* **Source material**
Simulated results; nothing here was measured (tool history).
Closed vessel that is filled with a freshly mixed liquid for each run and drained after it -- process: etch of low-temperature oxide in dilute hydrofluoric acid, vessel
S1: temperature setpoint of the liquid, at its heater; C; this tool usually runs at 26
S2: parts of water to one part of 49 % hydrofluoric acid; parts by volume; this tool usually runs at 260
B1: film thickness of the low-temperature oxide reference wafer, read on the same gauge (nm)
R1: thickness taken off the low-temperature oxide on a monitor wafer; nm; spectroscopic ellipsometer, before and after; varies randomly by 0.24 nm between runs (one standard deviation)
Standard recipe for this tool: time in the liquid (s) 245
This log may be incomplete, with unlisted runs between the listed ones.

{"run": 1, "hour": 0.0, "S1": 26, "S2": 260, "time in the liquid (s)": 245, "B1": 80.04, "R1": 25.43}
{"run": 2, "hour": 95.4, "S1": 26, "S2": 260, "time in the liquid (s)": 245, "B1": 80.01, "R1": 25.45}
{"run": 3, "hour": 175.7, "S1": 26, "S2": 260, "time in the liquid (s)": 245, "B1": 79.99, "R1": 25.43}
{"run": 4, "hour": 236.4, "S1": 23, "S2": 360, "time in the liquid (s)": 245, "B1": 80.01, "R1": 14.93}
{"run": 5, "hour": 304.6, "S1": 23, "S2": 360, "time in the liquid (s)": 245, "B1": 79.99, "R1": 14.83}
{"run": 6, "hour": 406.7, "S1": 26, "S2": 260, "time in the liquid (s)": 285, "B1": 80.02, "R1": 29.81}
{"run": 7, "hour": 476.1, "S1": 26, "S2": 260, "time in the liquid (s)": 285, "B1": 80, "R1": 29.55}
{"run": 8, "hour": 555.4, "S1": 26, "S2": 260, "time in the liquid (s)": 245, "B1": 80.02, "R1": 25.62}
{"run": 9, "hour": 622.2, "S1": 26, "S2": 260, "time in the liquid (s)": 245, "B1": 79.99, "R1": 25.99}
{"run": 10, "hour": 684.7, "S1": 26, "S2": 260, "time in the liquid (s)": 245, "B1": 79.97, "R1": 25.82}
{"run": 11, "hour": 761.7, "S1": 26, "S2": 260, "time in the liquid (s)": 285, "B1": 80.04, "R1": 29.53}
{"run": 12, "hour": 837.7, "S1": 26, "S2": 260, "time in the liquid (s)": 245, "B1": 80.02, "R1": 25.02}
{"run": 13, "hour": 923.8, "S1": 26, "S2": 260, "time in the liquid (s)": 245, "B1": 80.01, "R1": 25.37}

* **Work order**
Scan the listing above for the line that has "S1: temperature setpoint", then copy exactly from that line through the line that has "B1: film thickness".

* **Task answer**
S1: temperature setpoint of the liquid, at its heater; C; this tool usually runs at 26
S2: parts of water to one part of 49 % hydrofluoric acid; parts by volume; this tool usually runs at 260
B1: film thickness of the low-temperature oxide reference wafer, read on the same gauge (nm)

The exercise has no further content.